#### RECORDS SHOWN
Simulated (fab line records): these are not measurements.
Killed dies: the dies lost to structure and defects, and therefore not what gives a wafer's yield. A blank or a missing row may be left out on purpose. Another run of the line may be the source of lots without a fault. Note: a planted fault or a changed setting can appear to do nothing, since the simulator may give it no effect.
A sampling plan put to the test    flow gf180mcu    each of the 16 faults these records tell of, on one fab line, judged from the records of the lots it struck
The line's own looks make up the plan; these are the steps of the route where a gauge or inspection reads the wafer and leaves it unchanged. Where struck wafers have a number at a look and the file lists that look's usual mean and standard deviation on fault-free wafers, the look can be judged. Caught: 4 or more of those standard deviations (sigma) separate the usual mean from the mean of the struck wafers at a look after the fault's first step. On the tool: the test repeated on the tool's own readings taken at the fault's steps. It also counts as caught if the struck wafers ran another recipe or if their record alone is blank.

#### REQUIREMENT
Exact copies of all the records are required.

#### RESPONSE AREA
Simulated (fab line records): these are not measurements.
Killed dies: the dies lost to structure and defects, and therefore not what gives a wafer's yield. A blank or a missing row may be left out on purpose. Another run of the line may be the source of lots without a fault. Note: a planted fault or a changed setting can appear to do nothing, since the simulator may give it no effect.
A sampling plan put to the test    flow gf180mcu    each of the 16 faults these records tell of, on one fab line, judged from the records of the lots it struck
The line's own looks make up the plan; these are the steps of the route where a gauge or inspection reads the wafer and leaves it unchanged. Where struck wafers have a number at a look and the file lists that look's usual mean and standard deviation on fault-free wafers, the look can be judged. Caught: 4 or more of those standard deviations (sigma) separate the usual mean from the mean of the struck wafers at a look after the fault's first step. On the tool: the test repeated on the tool's own readings taken at the fault's steps. It also counts as caught if the struck wafers ran another recipe or if their record alone is blank.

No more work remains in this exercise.